▸ BRIEF:
Everything from the line containing "8 COAT: KrF resist, thickness 900 nm" through the line containing "12 ETCH: chemistry" should be repeated exactly, and nothing else from the data.

▸ EXTRACTED ENTRIES:
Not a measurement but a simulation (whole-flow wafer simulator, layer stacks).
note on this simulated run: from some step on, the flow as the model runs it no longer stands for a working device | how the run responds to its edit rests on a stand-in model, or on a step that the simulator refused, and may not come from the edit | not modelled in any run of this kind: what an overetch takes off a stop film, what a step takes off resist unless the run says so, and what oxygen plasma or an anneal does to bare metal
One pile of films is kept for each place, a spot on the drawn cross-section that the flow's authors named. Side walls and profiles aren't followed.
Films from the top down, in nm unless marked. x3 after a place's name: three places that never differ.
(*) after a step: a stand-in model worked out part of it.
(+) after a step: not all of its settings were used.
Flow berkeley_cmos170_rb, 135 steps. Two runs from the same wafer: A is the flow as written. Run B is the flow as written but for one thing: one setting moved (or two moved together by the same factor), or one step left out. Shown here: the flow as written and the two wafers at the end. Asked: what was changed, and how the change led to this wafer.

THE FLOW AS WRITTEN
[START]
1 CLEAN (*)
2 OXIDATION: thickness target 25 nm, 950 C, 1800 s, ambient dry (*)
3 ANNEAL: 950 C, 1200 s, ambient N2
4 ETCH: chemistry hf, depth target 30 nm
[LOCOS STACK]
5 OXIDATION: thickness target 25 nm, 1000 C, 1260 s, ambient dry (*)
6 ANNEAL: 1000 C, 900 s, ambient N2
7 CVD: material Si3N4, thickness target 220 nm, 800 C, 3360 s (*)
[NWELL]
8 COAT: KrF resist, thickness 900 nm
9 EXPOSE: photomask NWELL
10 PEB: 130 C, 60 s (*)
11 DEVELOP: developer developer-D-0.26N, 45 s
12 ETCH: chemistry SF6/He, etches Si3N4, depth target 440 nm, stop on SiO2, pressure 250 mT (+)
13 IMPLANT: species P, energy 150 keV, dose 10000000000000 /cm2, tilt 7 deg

▸ YOUR SOLUTION:
8 COAT: KrF resist, thickness 900 nm
9 EXPOSE: photomask NWELL
10 PEB: 130 C, 60 s (*)
11 DEVELOP: developer developer-D-0.26N, 45 s
12 ETCH: chemistry SF6/He, etches Si3N4, depth target 440 nm, stop on SiO2, pressure 250 mT (+)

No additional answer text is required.